Data -
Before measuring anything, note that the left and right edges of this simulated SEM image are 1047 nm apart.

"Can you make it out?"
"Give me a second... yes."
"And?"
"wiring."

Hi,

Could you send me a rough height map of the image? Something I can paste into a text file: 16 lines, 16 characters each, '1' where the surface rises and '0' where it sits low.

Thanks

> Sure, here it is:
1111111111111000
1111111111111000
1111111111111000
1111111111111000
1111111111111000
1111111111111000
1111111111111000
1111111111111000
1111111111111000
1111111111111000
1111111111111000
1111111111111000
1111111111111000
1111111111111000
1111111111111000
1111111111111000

Activity - Write out the full set of records exactly as given.

Exercise output -
Before measuring anything, note that the left and right edges of this simulated SEM image are 1047 nm apart.

"Can you make it out?"
"Give me a second... yes."
"And?"
"wiring."

Hi,

Could you send me a rough height map of the image? Something I can paste into a text file: 16 lines, 16 characters each, '1' where the surface rises and '0' where it sits low.

Thanks

> Sure, here it is:
1111111111111000
1111111111111000
1111111111111000
1111111111111000
1111111111111000
1111111111111000
1111111111111000
1111111111111000
1111111111111000
1111111111111000
1111111111111000
1111111111111000
1111111111111000
1111111111111000
1111111111111000
1111111111111000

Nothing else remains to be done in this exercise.